**Requirement:**
An exact copy of all entries is required.

(Information)

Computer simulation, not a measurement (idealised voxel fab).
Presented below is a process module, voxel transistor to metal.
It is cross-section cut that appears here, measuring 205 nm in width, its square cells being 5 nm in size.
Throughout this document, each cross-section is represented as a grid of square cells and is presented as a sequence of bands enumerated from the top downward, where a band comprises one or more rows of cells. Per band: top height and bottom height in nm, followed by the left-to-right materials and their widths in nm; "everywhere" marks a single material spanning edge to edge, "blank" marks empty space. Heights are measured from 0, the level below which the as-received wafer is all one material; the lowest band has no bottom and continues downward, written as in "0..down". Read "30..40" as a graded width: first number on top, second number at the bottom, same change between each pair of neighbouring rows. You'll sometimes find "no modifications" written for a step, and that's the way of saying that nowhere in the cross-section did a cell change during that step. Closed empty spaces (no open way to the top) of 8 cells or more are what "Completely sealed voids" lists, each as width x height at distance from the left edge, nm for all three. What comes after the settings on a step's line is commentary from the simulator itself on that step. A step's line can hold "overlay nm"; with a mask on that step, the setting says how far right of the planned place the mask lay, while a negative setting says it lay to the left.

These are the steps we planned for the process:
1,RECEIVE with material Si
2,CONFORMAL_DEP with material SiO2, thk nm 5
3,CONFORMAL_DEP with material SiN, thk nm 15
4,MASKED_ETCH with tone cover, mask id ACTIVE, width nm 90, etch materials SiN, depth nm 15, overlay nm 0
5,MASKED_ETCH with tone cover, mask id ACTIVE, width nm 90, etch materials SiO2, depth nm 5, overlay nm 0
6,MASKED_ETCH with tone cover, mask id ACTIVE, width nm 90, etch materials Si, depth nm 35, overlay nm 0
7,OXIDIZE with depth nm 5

(End Information)

**Written solution:**
Computer simulation, not a measurement (idealised voxel fab).
Presented below is a process module, voxel transistor to metal.
It is cross-section cut that appears here, measuring 205 nm in width, its square cells being 5 nm in size.
Throughout this document, each cross-section is represented as a grid of square cells and is presented as a sequence of bands enumerated from the top downward, where a band comprises one or more rows of cells. Per band: top height and bottom height in nm, followed by the left-to-right materials and their widths in nm; "everywhere" marks a single material spanning edge to edge, "blank" marks empty space. Heights are measured from 0, the level below which the as-received wafer is all one material; the lowest band has no bottom and continues downward, written as in "0..down". Read "30..40" as a graded width: first number on top, second number at the bottom, same change between each pair of neighbouring rows. You'll sometimes find "no modifications" written for a step, and that's the way of saying that nowhere in the cross-section did a cell change during that step. Closed empty spaces (no open way to the top) of 8 cells or more are what "Completely sealed voids" lists, each as width x height at distance from the left edge, nm for all three. What comes after the settings on a step's line is commentary from the simulator itself on that step. A step's line can hold "overlay nm"; with a mask on that step, the setting says how far right of the planned place the mask lay, while a negative setting says it lay to the left.

These are the steps we planned for the process:
1,RECEIVE with material Si
2,CONFORMAL_DEP with material SiO2, thk nm 5
3,CONFORMAL_DEP with material SiN, thk nm 15
4,MASKED_ETCH with tone cover, mask id ACTIVE, width nm 90, etch materials SiN, depth nm 15, overlay nm 0
5,MASKED_ETCH with tone cover, mask id ACTIVE, width nm 90, etch materials SiO2, depth nm 5, overlay nm 0
6,MASKED_ETCH with tone cover, mask id ACTIVE, width nm 90, etch materials Si, depth nm 35, overlay nm 0
7,OXIDIZE with depth nm 5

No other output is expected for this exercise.